◆ Work order ◆
Beneath this sentence is a set of records; write each of them out exactly.

◆ Data extracts ◆
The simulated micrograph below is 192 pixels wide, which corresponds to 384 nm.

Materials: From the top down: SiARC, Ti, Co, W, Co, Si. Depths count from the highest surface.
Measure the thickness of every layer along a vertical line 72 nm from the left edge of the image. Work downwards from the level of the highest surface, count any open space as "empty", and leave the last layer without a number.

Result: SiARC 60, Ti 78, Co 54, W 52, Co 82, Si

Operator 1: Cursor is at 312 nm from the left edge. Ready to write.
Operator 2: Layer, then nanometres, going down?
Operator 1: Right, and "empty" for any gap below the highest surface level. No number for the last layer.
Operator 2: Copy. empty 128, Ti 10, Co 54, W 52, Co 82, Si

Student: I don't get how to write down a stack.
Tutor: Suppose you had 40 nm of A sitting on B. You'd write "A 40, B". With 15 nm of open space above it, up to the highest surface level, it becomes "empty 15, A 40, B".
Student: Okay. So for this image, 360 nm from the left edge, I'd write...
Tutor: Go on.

◆ Your response ◆
The simulated micrograph below is 192 pixels wide, which corresponds to 384 nm.

Materials: From the top down: SiARC, Ti, Co, W, Co, Si. Depths count from the highest surface.
Measure the thickness of every layer along a vertical line 72 nm from the left edge of the image. Work downwards from the level of the highest surface, count any open space as "empty", and leave the last layer without a number.

Result: SiARC 60, Ti 78, Co 54, W 52, Co 82, Si

Operator 1: Cursor is at 312 nm from the left edge. Ready to write.
Operator 2: Layer, then nanometres, going down?
Operator 1: Right, and "empty" for any gap below the highest surface level. No number for the last layer.
Operator 2: Copy. empty 128, Ti 10, Co 54, W 52, Co 82, Si

Student: I don't get how to write down a stack.
Tutor: Suppose you had 40 nm of A sitting on B. You'd write "A 40, B". With 15 nm of open space above it, up to the highest surface level, it becomes "empty 15, A 40, B".
Student: Okay. So for this image, 360 nm from the left edge, I'd write...
Tutor: Go on.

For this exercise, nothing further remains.